Work request: A word-for-word repeat of all the data is the goal.

═════ Given entries
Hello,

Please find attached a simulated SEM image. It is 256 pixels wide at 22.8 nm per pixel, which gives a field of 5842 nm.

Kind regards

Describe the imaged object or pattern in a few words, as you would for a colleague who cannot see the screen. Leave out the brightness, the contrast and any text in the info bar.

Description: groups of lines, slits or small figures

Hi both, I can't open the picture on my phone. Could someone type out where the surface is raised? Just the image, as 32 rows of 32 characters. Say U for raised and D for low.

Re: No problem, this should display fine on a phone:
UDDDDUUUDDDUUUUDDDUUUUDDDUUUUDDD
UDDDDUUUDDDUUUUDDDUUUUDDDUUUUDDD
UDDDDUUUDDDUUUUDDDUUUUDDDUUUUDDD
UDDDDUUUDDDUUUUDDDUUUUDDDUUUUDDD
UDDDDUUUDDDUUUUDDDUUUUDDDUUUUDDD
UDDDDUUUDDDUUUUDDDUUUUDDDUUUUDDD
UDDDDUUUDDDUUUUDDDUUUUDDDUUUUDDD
══════════

Task response:
Hello,

Please find attached a simulated SEM image. It is 256 pixels wide at 22.8 nm per pixel, which gives a field of 5842 nm.

Kind regards

Describe the imaged object or pattern in a few words, as you would for a colleague who cannot see the screen. Leave out the brightness, the contrast and any text in the info bar.

Description: groups of lines, slits or small figures

Hi both, I can't open the picture on my phone. Could someone type out where the surface is raised? Just the image, as 32 rows of 32 characters. Say U for raised and D for low.

Re: No problem, this should display fine on a phone:
UDDDDUUUDDDUUUUDDDUUUUDDDUUUUDDD
UDDDDUUUDDDUUUUDDDUUUUDDDUUUUDDD
UDDDDUUUDDDUUUUDDDUUUUDDDUUUUDDD
UDDDDUUUDDDUUUUDDDUUUUDDDUUUUDDD
UDDDDUUUDDDUUUUDDDUUUUDDDUUUUDDD
UDDDDUUUDDDUUUUDDDUUUUDDDUUUUDDD
UDDDDUUUDDDUUUUDDDUUUUDDDUUUUDDD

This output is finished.